Excerpted data =
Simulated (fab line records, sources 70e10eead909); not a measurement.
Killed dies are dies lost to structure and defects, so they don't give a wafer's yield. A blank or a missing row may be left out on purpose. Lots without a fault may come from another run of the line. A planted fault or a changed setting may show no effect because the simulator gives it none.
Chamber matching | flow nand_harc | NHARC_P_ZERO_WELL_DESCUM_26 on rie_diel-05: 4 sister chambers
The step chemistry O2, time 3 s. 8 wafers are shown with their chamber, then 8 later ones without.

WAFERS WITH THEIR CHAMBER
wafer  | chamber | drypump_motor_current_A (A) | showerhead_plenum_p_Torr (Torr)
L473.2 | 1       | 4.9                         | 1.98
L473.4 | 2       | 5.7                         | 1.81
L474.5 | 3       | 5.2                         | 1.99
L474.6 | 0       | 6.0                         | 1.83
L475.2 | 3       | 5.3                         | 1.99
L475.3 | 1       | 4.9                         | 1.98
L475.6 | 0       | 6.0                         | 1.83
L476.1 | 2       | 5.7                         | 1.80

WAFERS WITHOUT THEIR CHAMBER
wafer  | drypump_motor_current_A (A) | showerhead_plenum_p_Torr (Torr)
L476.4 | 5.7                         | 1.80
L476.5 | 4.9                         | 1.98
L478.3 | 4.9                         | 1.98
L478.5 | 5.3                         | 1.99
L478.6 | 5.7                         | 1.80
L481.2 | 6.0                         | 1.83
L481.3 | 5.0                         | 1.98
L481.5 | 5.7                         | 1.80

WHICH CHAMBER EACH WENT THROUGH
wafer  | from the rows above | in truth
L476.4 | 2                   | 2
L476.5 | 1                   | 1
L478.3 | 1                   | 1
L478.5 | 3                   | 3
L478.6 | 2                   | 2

Required action = Every record must appear in the answer exactly as it does above.

Reply =
Simulated (fab line records, sources 70e10eead909); not a measurement.
Killed dies are dies lost to structure and defects, so they don't give a wafer's yield. A blank or a missing row may be left out on purpose. Lots without a fault may come from another run of the line. A planted fault or a changed setting may show no effect because the simulator gives it none.
Chamber matching | flow nand_harc | NHARC_P_ZERO_WELL_DESCUM_26 on rie_diel-05: 4 sister chambers
The step chemistry O2, time 3 s. 8 wafers are shown with their chamber, then 8 later ones without.

WAFERS WITH THEIR CHAMBER
wafer  | chamber | drypump_motor_current_A (A) | showerhead_plenum_p_Torr (Torr)
L473.2 | 1       | 4.9                         | 1.98
L473.4 | 2       | 5.7                         | 1.81
L474.5 | 3       | 5.2                         | 1.99
L474.6 | 0       | 6.0                         | 1.83
L475.2 | 3       | 5.3                         | 1.99
L475.3 | 1       | 4.9                         | 1.98
L475.6 | 0       | 6.0                         | 1.83
L476.1 | 2       | 5.7                         | 1.80

WAFERS WITHOUT THEIR CHAMBER
wafer  | drypump_motor_current_A (A) | showerhead_plenum_p_Torr (Torr)
L476.4 | 5.7                         | 1.80
L476.5 | 4.9                         | 1.98
L478.3 | 4.9                         | 1.98
L478.5 | 5.3                         | 1.99
L478.6 | 5.7                         | 1.80
L481.2 | 6.0                         | 1.83
L481.3 | 5.0                         | 1.98
L481.5 | 5.7                         | 1.80

WHICH CHAMBER EACH WENT THROUGH
wafer  | from the rows above | in truth
L476.4 | 2                   | 2
L476.5 | 1                   | 1
L478.3 | 1                   | 1
L478.5 | 3                   | 3
L478.6 | 2                   | 2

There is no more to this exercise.